Exercise: Write out the listing again, exactly as it appears below.

Data listing:

◇ ◇ ◇ ◇ ◇ ◇ ◇

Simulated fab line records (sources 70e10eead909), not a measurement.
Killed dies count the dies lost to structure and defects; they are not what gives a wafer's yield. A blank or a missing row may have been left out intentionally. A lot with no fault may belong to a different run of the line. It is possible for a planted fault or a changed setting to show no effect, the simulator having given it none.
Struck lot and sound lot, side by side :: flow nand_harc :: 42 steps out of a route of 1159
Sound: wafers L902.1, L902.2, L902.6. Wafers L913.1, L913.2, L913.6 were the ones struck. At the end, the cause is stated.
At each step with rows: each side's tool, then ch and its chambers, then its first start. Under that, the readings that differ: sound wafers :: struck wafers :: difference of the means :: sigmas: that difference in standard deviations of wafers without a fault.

◇ ◇ ◇ ◇ ◇ ◇ ◇

Response:
Simulated fab line records (sources 70e10eead909), not a measurement.
Killed dies count the dies lost to structure and defects; they are not what gives a wafer's yield. A blank or a missing row may have been left out intentionally. A lot with no fault may belong to a different run of the line. It is possible for a planted fault or a changed setting to show no effect, the simulator having given it none.
Struck lot and sound lot, side by side :: flow nand_harc :: 42 steps out of a route of 1159
Sound: wafers L902.1, L902.2, L902.6. Wafers L913.1, L913.2, L913.6 were the ones struck. At the end, the cause is stated.
At each step with rows: each side's tool, then ch and its chambers, then its first start. Under that, the readings that differ: sound wafers :: struck wafers :: difference of the means :: sigmas: that difference in standard deviations of wafers without a fault.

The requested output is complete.